▸ Material supplied

········

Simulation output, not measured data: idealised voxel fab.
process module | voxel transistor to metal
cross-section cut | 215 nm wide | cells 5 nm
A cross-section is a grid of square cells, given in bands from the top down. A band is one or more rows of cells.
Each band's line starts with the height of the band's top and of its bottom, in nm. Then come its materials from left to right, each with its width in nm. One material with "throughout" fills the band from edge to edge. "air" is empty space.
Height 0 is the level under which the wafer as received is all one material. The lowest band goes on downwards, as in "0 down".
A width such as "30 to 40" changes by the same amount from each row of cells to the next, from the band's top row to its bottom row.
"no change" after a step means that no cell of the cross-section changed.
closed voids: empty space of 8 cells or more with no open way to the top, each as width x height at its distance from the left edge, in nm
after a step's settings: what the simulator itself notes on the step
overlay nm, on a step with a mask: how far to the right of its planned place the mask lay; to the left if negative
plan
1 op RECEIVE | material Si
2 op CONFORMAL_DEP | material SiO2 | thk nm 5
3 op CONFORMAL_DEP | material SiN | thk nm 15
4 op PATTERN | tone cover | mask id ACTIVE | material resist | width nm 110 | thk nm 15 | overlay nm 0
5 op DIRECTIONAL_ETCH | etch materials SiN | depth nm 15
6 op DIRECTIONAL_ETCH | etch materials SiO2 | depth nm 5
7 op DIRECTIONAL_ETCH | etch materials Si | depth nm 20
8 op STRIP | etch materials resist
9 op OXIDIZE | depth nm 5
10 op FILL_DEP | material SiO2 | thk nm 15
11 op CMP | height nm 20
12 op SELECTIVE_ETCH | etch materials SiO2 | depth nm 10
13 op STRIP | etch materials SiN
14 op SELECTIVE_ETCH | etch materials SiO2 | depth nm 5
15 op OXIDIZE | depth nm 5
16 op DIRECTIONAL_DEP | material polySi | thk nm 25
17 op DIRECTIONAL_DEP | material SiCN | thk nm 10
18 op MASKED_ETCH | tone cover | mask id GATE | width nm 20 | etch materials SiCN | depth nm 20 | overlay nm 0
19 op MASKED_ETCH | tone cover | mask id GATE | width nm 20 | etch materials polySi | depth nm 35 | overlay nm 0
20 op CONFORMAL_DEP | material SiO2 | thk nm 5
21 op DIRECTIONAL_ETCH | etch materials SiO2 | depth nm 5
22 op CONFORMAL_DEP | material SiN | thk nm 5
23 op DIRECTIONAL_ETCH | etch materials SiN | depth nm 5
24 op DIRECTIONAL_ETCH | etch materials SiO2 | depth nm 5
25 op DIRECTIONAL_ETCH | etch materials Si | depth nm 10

········

Exactly the lines above from the one with "4 op PATTERN" to the one with "24 op DIRECTIONAL_ETCH", both included, are to be quoted; leave the rest out.

4 op PATTERN | tone cover | mask id ACTIVE | material resist | width nm 110 | thk nm 15 | overlay nm 0
5 op DIRECTIONAL_ETCH | etch materials SiN | depth nm 15
6 op DIRECTIONAL_ETCH | etch materials SiO2 | depth nm 5
7 op DIRECTIONAL_ETCH | etch materials Si | depth nm 20
8 op STRIP | etch materials resist
9 op OXIDIZE | depth nm 5
10 op FILL_DEP | material SiO2 | thk nm 15
11 op CMP | height nm 20
12 op SELECTIVE_ETCH | etch materials SiO2 | depth nm 10
13 op STRIP | etch materials SiN
14 op SELECTIVE_ETCH | etch materials SiO2 | depth nm 5
15 op OXIDIZE | depth nm 5
16 op DIRECTIONAL_DEP | material polySi | thk nm 25
17 op DIRECTIONAL_DEP | material SiCN | thk nm 10
18 op MASKED_ETCH | tone cover | mask id GATE | width nm 20 | etch materials SiCN | depth nm 20 | overlay nm 0
19 op MASKED_ETCH | tone cover | mask id GATE | width nm 20 | etch materials polySi | depth nm 35 | overlay nm 0
20 op CONFORMAL_DEP | material SiO2 | thk nm 5
21 op DIRECTIONAL_ETCH | etch materials SiO2 | depth nm 5
22 op CONFORMAL_DEP | material SiN | thk nm 5
23 op DIRECTIONAL_ETCH | etch materials SiN | depth nm 5
24 op DIRECTIONAL_ETCH | etch materials SiO2 | depth nm 5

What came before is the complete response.